• **Activity**: From the records below, extract only the lines running from the line with "Si all across" to the line with "Between before and after as drawn above: PATTERN", both lines included, reproducing them exactly.

• **Data**:
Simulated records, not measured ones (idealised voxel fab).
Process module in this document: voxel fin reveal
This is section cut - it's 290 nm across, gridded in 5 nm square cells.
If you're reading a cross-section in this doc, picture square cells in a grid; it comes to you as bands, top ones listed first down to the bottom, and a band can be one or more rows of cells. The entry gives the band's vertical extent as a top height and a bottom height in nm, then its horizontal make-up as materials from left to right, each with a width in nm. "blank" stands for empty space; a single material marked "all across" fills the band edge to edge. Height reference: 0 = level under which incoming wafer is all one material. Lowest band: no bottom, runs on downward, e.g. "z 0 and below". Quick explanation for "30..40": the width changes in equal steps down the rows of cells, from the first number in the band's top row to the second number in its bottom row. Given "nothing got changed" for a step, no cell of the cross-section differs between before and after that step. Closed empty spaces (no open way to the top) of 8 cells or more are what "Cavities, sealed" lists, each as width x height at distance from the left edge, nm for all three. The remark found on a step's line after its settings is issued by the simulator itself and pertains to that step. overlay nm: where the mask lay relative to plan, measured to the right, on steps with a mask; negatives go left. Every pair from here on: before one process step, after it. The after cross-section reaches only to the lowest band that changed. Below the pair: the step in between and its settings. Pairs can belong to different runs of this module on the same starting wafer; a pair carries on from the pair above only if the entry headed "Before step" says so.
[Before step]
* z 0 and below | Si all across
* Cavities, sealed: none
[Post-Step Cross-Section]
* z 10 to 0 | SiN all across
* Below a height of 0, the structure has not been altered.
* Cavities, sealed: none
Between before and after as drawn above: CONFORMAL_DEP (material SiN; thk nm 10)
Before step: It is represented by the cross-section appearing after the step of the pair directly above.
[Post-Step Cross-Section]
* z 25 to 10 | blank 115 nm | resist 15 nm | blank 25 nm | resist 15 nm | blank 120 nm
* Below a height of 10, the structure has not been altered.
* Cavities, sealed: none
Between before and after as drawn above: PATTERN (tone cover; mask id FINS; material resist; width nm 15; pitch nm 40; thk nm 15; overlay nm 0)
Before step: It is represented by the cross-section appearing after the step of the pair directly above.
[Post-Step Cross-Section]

• **Written solution**:
* z 0 and below | Si all across
* Cavities, sealed: none
[Post-Step Cross-Section]
* z 10 to 0 | SiN all across
* Below a height of 0, the structure has not been altered.
* Cavities, sealed: none
Between before and after as drawn above: CONFORMAL_DEP (material SiN; thk nm 10)
Before step: It is represented by the cross-section appearing after the step of the pair directly above.
[Post-Step Cross-Section]
* z 25 to 10 | blank 115 nm | resist 15 nm | blank 25 nm | resist 15 nm | blank 120 nm
* Below a height of 10, the structure has not been altered.
* Cavities, sealed: none
Between before and after as drawn above: PATTERN (tone cover; mask id FINS; material resist; width nm 15; pitch nm 40; thk nm 15; overlay nm 0)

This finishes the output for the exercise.